Start of Data under study

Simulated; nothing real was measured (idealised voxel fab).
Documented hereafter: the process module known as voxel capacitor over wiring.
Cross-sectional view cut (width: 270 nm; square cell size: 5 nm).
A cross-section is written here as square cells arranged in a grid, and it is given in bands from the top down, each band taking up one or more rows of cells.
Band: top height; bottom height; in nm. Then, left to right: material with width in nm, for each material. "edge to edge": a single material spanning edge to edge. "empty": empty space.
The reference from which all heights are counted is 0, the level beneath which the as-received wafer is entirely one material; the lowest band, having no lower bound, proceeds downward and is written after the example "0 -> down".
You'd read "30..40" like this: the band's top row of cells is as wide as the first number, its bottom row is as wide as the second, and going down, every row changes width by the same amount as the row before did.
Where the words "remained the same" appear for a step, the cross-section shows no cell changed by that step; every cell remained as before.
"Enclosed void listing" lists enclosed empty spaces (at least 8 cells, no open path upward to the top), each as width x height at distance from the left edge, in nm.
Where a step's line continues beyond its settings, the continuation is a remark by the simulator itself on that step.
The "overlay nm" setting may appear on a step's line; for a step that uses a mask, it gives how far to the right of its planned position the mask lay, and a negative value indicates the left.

End of Data under study

Would you print exactly, and only, the lines of the data above from the line with "row before did." through the line with "Where a step's", inclusive?

You'd read "30..40" like this: the band's top row of cells is as wide as the first number, its bottom row is as wide as the second, and going down, every row changes width by the same amount as the row before did.
Where the words "remained the same" appear for a step, the cross-section shows no cell changed by that step; every cell remained as before.
"Enclosed void listing" lists enclosed empty spaces (at least 8 cells, no open path upward to the top), each as width x height at distance from the left edge, in nm.
Where a step's line continues beyond its settings, the continuation is a remark by the simulator itself on that step.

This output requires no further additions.